+++

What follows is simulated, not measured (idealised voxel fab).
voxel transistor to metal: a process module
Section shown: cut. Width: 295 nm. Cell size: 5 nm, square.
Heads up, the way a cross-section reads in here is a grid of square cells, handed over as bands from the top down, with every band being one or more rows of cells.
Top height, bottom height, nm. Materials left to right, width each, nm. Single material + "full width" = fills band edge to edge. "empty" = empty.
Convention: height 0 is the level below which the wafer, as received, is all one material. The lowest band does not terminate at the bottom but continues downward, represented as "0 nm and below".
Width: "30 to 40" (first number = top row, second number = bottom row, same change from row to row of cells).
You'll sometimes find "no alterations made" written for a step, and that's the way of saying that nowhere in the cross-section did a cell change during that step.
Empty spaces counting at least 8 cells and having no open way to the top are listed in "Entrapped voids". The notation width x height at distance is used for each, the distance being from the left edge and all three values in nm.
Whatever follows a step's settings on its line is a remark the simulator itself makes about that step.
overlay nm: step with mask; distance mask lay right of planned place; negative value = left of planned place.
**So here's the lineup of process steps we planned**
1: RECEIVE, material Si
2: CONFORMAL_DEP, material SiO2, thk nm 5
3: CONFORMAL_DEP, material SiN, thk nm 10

+++

Work item
Set the whole listing down, word for word.

Solution
What follows is simulated, not measured (idealised voxel fab).
voxel transistor to metal: a process module
Section shown: cut. Width: 295 nm. Cell size: 5 nm, square.
Heads up, the way a cross-section reads in here is a grid of square cells, handed over as bands from the top down, with every band being one or more rows of cells.
Top height, bottom height, nm. Materials left to right, width each, nm. Single material + "full width" = fills band edge to edge. "empty" = empty.
Convention: height 0 is the level below which the wafer, as received, is all one material. The lowest band does not terminate at the bottom but continues downward, represented as "0 nm and below".
Width: "30 to 40" (first number = top row, second number = bottom row, same change from row to row of cells).
You'll sometimes find "no alterations made" written for a step, and that's the way of saying that nowhere in the cross-section did a cell change during that step.
Empty spaces counting at least 8 cells and having no open way to the top are listed in "Entrapped voids". The notation width x height at distance is used for each, the distance being from the left edge and all three values in nm.
Whatever follows a step's settings on its line is a remark the simulator itself makes about that step.
overlay nm: step with mask; distance mask lay right of planned place; negative value = left of planned place.
**So here's the lineup of process steps we planned**
1: RECEIVE, material Si
2: CONFORMAL_DEP, material SiO2, thk nm 5
3: CONFORMAL_DEP, material SiN, thk nm 10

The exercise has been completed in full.